◆ **ACTIVITY**
The lines from the start of the data up to and including the one with "of its cells." should be returned exactly, and nothing else.

◆ **PROVIDED INFORMATION**

····················

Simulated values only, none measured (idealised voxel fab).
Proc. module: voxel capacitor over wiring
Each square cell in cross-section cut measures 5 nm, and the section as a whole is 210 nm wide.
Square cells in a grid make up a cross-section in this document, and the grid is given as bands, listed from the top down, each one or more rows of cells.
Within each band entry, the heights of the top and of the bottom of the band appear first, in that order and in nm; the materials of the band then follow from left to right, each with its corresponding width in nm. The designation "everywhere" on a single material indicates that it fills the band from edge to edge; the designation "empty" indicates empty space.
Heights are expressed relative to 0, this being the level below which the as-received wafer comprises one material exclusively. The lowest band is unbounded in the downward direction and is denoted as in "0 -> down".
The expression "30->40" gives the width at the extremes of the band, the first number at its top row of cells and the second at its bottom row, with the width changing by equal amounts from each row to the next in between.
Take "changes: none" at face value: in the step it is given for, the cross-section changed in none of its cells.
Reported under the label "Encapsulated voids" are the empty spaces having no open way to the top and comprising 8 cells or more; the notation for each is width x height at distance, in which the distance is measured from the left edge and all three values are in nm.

····················

◆ **TASK RESPONSE**
Simulated values only, none measured (idealised voxel fab).
Proc. module: voxel capacitor over wiring
Each square cell in cross-section cut measures 5 nm, and the section as a whole is 210 nm wide.
Square cells in a grid make up a cross-section in this document, and the grid is given as bands, listed from the top down, each one or more rows of cells.
Within each band entry, the heights of the top and of the bottom of the band appear first, in that order and in nm; the materials of the band then follow from left to right, each with its corresponding width in nm. The designation "everywhere" on a single material indicates that it fills the band from edge to edge; the designation "empty" indicates empty space.
Heights are expressed relative to 0, this being the level below which the as-received wafer comprises one material exclusively. The lowest band is unbounded in the downward direction and is denoted as in "0 -> down".
The expression "30->40" gives the width at the extremes of the band, the first number at its top row of cells and the second at its bottom row, with the width changing by equal amounts from each row to the next in between.
Take "changes: none" at face value: in the step it is given for, the cross-section changed in none of its cells.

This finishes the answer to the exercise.